# GIVEN ENTRIES
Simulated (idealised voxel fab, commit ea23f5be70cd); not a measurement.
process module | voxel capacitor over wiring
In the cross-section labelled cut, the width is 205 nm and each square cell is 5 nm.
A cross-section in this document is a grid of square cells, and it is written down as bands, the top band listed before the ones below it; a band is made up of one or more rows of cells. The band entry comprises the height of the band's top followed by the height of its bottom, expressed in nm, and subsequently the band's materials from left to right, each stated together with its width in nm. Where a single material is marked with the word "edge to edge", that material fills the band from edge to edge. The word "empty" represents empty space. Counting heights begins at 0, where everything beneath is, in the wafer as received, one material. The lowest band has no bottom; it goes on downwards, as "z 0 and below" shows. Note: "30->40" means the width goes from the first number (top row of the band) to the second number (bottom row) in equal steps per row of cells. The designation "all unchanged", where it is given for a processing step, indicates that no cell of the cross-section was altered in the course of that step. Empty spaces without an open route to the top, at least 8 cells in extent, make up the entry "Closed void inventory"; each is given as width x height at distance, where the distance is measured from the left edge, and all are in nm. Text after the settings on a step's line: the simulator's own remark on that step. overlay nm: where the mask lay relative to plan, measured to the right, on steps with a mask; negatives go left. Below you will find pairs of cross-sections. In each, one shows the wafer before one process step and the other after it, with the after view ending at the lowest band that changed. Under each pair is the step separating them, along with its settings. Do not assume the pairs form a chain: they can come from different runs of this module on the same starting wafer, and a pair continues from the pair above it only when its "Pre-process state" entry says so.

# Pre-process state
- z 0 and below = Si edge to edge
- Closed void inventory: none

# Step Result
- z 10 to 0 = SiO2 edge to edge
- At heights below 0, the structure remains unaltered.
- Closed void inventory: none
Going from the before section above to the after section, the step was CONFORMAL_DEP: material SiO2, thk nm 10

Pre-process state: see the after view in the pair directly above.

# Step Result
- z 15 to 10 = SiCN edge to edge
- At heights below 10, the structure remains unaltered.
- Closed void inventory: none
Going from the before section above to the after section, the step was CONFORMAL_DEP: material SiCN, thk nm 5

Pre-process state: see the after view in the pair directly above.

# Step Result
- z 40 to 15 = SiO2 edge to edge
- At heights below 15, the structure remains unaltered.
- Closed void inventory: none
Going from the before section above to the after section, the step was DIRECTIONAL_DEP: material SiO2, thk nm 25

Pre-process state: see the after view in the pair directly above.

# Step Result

# WORK REQUEST
Write down again, exactly as given, only the lines above that fall from the line with "- z 15 to 10 = SiCN edge to edge" to the line with "SiCN, thk nm 5", inclusive.

# WRITTEN SOLUTION
- z 15 to 10 = SiCN edge to edge
- At heights below 10, the structure remains unaltered.
- Closed void inventory: none
Going from the before section above to the after section, the step was CONFORMAL_DEP: material SiCN, thk nm 5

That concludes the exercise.